A word-for-word copy of the listing is needed. Retype it in full.

● **Supplied records**:
○ ○ ○
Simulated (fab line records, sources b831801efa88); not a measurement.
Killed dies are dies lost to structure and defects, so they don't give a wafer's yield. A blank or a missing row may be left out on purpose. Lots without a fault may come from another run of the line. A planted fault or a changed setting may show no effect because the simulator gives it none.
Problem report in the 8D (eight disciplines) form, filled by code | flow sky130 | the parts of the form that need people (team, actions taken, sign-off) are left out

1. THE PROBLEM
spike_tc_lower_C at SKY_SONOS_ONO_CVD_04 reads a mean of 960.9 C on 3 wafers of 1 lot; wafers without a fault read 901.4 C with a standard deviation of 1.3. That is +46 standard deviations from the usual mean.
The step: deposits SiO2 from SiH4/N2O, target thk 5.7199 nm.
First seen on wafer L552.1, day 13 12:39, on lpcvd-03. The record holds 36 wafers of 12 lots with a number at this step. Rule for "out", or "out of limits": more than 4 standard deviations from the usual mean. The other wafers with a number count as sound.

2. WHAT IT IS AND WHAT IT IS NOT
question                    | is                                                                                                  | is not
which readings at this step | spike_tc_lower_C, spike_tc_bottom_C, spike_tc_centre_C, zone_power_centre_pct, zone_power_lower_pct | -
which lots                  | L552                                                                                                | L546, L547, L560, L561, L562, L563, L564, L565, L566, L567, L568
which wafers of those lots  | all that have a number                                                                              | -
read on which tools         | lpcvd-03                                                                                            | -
○ ○ ○

● **Exercise solution**:
Simulated (fab line records, sources b831801efa88); not a measurement.
Killed dies are dies lost to structure and defects, so they don't give a wafer's yield. A blank or a missing row may be left out on purpose. Lots without a fault may come from another run of the line. A planted fault or a changed setting may show no effect because the simulator gives it none.
Problem report in the 8D (eight disciplines) form, filled by code | flow sky130 | the parts of the form that need people (team, actions taken, sign-off) are left out

1. THE PROBLEM
spike_tc_lower_C at SKY_SONOS_ONO_CVD_04 reads a mean of 960.9 C on 3 wafers of 1 lot; wafers without a fault read 901.4 C with a standard deviation of 1.3. That is +46 standard deviations from the usual mean.
The step: deposits SiO2 from SiH4/N2O, target thk 5.7199 nm.
First seen on wafer L552.1, day 13 12:39, on lpcvd-03. The record holds 36 wafers of 12 lots with a number at this step. Rule for "out", or "out of limits": more than 4 standard deviations from the usual mean. The other wafers with a number count as sound.

2. WHAT IT IS AND WHAT IT IS NOT
question                    | is                                                                                                  | is not
which readings at this step | spike_tc_lower_C, spike_tc_bottom_C, spike_tc_centre_C, zone_power_centre_pct, zone_power_lower_pct | -
which lots                  | L552                                                                                                | L546, L547, L560, L561, L562, L563, L564, L565, L566, L567, L568
which wafers of those lots  | all that have a number                                                                              | -
read on which tools         | lpcvd-03                                                                                            | -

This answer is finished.